### REQUIREMENT:
Could you reproduce every record below exactly as it stands?

### INPUT DATA:
···

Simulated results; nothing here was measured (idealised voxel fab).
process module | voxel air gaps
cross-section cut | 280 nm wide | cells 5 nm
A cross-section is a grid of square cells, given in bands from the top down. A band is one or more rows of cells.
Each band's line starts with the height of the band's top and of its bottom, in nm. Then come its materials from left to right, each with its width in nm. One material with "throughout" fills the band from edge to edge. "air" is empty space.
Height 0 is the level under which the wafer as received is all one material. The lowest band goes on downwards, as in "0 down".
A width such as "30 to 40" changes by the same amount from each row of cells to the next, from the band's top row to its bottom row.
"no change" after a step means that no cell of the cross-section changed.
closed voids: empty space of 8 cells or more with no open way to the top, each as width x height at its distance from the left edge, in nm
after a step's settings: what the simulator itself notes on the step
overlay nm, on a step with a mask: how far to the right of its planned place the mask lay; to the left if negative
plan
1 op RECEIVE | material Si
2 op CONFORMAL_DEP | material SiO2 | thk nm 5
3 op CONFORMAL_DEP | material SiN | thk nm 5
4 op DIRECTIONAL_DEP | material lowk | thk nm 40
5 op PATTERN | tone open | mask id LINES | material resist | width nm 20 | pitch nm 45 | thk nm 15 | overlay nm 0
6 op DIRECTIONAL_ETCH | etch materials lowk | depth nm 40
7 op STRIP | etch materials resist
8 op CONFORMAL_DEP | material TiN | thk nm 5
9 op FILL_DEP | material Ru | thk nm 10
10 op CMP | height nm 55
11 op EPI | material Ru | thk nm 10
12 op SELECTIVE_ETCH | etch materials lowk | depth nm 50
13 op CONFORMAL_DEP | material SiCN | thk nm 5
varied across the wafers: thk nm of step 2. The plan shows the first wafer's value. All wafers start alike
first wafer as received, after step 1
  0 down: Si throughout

···

### ANSWER BOX:
Simulated results; nothing here was measured (idealised voxel fab).
process module | voxel air gaps
cross-section cut | 280 nm wide | cells 5 nm
A cross-section is a grid of square cells, given in bands from the top down. A band is one or more rows of cells.
Each band's line starts with the height of the band's top and of its bottom, in nm. Then come its materials from left to right, each with its width in nm. One material with "throughout" fills the band from edge to edge. "air" is empty space.
Height 0 is the level under which the wafer as received is all one material. The lowest band goes on downwards, as in "0 down".
A width such as "30 to 40" changes by the same amount from each row of cells to the next, from the band's top row to its bottom row.
"no change" after a step means that no cell of the cross-section changed.
closed voids: empty space of 8 cells or more with no open way to the top, each as width x height at its distance from the left edge, in nm
after a step's settings: what the simulator itself notes on the step
overlay nm, on a step with a mask: how far to the right of its planned place the mask lay; to the left if negative
plan
1 op RECEIVE | material Si
2 op CONFORMAL_DEP | material SiO2 | thk nm 5
3 op CONFORMAL_DEP | material SiN | thk nm 5
4 op DIRECTIONAL_DEP | material lowk | thk nm 40
5 op PATTERN | tone open | mask id LINES | material resist | width nm 20 | pitch nm 45 | thk nm 15 | overlay nm 0
6 op DIRECTIONAL_ETCH | etch materials lowk | depth nm 40
7 op STRIP | etch materials resist
8 op CONFORMAL_DEP | material TiN | thk nm 5
9 op FILL_DEP | material Ru | thk nm 10
10 op CMP | height nm 55
11 op EPI | material Ru | thk nm 10
12 op SELECTIVE_ETCH | etch materials lowk | depth nm 50
13 op CONFORMAL_DEP | material SiCN | thk nm 5
varied across the wafers: thk nm of step 2. The plan shows the first wafer's value. All wafers start alike
first wafer as received, after step 1
  0 down: Si throughout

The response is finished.